Action item
For the data below, give again exactly the lines from the one containing "Band: top height;" through the one containing "row to row.", both ends included, and no others.

START Given data
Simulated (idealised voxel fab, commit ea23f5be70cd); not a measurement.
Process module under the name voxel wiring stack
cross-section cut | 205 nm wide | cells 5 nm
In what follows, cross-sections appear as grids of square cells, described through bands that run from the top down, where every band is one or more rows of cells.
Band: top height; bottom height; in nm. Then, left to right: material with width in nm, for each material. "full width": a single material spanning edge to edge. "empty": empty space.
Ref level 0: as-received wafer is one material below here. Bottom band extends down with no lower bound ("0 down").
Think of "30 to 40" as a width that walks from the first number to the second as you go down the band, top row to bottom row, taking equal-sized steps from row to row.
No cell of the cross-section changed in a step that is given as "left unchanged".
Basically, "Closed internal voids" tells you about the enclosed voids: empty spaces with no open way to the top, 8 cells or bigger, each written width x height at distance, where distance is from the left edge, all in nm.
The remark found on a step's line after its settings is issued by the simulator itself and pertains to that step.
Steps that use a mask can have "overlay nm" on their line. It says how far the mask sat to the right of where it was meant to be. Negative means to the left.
END Given data

Task response
Band: top height; bottom height; in nm. Then, left to right: material with width in nm, for each material. "full width": a single material spanning edge to edge. "empty": empty space.
Ref level 0: as-received wafer is one material below here. Bottom band extends down with no lower bound ("0 down").
Think of "30 to 40" as a width that walks from the first number to the second as you go down the band, top row to bottom row, taking equal-sized steps from row to row.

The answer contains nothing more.